BEGIN Data to examine

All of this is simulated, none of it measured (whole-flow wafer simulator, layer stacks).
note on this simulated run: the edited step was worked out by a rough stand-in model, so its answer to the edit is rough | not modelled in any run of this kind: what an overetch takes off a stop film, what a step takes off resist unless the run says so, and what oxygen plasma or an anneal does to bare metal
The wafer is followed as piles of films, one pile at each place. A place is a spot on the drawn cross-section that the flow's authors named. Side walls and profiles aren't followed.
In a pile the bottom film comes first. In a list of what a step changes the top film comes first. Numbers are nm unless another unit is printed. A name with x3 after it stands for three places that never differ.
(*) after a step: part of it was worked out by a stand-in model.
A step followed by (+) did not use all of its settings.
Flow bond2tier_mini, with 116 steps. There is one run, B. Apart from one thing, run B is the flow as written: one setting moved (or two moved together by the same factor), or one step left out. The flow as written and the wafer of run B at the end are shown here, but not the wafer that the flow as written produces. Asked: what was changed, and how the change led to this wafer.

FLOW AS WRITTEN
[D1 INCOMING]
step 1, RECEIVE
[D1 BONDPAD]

END Data to examine

== Work instruction ==
With nothing added or left out, print the data again.

== Your response ==
All of this is simulated, none of it measured (whole-flow wafer simulator, layer stacks).
note on this simulated run: the edited step was worked out by a rough stand-in model, so its answer to the edit is rough | not modelled in any run of this kind: what an overetch takes off a stop film, what a step takes off resist unless the run says so, and what oxygen plasma or an anneal does to bare metal
The wafer is followed as piles of films, one pile at each place. A place is a spot on the drawn cross-section that the flow's authors named. Side walls and profiles aren't followed.
In a pile the bottom film comes first. In a list of what a step changes the top film comes first. Numbers are nm unless another unit is printed. A name with x3 after it stands for three places that never differ.
(*) after a step: part of it was worked out by a stand-in model.
A step followed by (+) did not use all of its settings.
Flow bond2tier_mini, with 116 steps. There is one run, B. Apart from one thing, run B is the flow as written: one setting moved (or two moved together by the same factor), or one step left out. The flow as written and the wafer of run B at the end are shown here, but not the wafer that the flow as written produces. Asked: what was changed, and how the change led to this wafer.

FLOW AS WRITTEN
[D1 INCOMING]
step 1, RECEIVE
[D1 BONDPAD]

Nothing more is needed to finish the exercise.